BRIEF:
Reproduce word for word, from the entries below, the line with "Describe the imaged", the line with "The pitch of", and every line between them, and nothing more.

DATASET ENTRIES:
════════════════
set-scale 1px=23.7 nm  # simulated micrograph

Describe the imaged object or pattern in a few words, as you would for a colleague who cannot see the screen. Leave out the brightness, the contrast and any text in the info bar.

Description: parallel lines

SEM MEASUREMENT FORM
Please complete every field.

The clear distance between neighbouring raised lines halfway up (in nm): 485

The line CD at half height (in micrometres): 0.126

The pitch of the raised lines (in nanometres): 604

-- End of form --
════════════════

RESULT:
Describe the imaged object or pattern in a few words, as you would for a colleague who cannot see the screen. Leave out the brightness, the contrast and any text in the info bar.

Description: parallel lines

SEM MEASUREMENT FORM
Please complete every field.

The clear distance between neighbouring raised lines halfway up (in nm): 485

The line CD at half height (in micrometres): 0.126

The pitch of the raised lines (in nanometres): 604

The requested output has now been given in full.